___ Data to examine

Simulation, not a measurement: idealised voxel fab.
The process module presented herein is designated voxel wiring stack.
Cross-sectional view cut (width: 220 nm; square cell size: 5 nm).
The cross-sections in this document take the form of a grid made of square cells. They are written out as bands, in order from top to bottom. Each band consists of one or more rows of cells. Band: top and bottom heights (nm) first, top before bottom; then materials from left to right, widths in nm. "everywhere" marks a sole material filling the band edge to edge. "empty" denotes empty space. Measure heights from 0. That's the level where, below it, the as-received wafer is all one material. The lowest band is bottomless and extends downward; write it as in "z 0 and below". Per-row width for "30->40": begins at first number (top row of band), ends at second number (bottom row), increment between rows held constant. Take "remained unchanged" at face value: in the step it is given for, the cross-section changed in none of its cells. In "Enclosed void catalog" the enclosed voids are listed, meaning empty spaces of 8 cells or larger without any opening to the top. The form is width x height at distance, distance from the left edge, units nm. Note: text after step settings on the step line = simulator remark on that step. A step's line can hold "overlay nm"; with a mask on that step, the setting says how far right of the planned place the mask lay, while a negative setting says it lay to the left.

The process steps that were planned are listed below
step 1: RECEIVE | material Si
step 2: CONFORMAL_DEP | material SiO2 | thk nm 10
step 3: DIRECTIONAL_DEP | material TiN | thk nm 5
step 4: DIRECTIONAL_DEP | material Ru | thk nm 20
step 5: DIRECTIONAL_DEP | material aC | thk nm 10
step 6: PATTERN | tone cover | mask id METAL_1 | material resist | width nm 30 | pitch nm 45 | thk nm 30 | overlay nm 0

______

■ Assigned task ■
Repeat exactly the lines of the listing above, from the one with "step 1: RECEIVE | material Si" down to the one with "step 5: DIRECTIONAL_DEP"; both of those lines belong in the range.

■ Answer box ■
step 1: RECEIVE | material Si
step 2: CONFORMAL_DEP | material SiO2 | thk nm 10
step 3: DIRECTIONAL_DEP | material TiN | thk nm 5
step 4: DIRECTIONAL_DEP | material Ru | thk nm 20
step 5: DIRECTIONAL_DEP | material aC | thk nm 10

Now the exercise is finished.